**** ENTRIES SUPPLIED
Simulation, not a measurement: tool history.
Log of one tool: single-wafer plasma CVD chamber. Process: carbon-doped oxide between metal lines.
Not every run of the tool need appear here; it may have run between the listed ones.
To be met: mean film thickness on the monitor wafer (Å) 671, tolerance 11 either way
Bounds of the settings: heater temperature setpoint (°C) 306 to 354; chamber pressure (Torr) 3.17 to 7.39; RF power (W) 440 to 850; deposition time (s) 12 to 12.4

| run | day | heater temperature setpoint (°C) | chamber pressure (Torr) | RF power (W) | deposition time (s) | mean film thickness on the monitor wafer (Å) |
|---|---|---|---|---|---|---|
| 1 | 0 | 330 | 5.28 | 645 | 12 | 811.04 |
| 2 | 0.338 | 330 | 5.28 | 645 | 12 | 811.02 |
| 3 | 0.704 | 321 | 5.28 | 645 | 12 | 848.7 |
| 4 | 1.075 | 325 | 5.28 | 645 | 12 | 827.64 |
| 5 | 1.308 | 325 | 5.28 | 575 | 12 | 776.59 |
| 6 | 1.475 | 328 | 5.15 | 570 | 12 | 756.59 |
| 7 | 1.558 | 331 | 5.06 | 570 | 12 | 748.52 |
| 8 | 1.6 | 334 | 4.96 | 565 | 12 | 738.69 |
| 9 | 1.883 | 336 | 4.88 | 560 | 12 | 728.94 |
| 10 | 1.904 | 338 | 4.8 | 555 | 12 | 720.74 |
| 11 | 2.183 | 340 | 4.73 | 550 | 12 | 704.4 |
********

ASSIGNED TASK:
Out of the entries above, write out only the lines between the line holding "12 | 811.02 |" and the line holding "12 | 756.59 |", inclusive, each exactly as given.

WRITTEN SOLUTION:
| 2 | 0.338 | 330 | 5.28 | 645 | 12 | 811.02 |
| 3 | 0.704 | 321 | 5.28 | 645 | 12 | 848.7 |
| 4 | 1.075 | 325 | 5.28 | 645 | 12 | 827.64 |
| 5 | 1.308 | 325 | 5.28 | 575 | 12 | 776.59 |
| 6 | 1.475 | 328 | 5.15 | 570 | 12 | 756.59 |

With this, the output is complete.